■ WORK ORDER
Please write out, exactly, every line of the listing from its first line through the one that includes "L129 | day 10".

■ EXCERPTED RECORDS
──────────────────────────────
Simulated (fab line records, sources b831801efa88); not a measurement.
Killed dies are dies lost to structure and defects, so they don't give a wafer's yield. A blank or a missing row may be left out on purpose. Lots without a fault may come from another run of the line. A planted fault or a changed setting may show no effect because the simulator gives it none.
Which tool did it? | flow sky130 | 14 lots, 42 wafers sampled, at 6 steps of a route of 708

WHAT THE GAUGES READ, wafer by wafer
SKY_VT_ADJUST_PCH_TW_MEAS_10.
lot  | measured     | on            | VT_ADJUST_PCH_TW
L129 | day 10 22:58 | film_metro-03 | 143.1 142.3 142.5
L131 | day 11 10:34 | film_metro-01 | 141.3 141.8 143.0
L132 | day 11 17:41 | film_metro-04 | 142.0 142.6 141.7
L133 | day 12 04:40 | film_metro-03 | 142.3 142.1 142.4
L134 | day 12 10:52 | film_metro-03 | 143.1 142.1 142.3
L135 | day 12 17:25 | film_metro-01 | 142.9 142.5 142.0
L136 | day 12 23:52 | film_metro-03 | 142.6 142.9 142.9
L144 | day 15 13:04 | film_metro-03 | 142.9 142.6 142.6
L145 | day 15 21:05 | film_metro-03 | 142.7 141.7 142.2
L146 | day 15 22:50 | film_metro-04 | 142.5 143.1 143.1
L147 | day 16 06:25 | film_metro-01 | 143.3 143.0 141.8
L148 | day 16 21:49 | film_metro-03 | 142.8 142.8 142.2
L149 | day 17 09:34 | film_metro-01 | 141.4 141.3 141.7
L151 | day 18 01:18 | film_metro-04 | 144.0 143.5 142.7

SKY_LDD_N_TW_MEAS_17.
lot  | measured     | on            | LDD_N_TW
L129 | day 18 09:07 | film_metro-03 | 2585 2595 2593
──────────────────────────────

■ WORKED SOLUTION
Simulated (fab line records, sources b831801efa88); not a measurement.
Killed dies are dies lost to structure and defects, so they don't give a wafer's yield. A blank or a missing row may be left out on purpose. Lots without a fault may come from another run of the line. A planted fault or a changed setting may show no effect because the simulator gives it none.
Which tool did it? | flow sky130 | 14 lots, 42 wafers sampled, at 6 steps of a route of 708

WHAT THE GAUGES READ, wafer by wafer
SKY_VT_ADJUST_PCH_TW_MEAS_10.
lot  | measured     | on            | VT_ADJUST_PCH_TW
L129 | day 10 22:58 | film_metro-03 | 143.1 142.3 142.5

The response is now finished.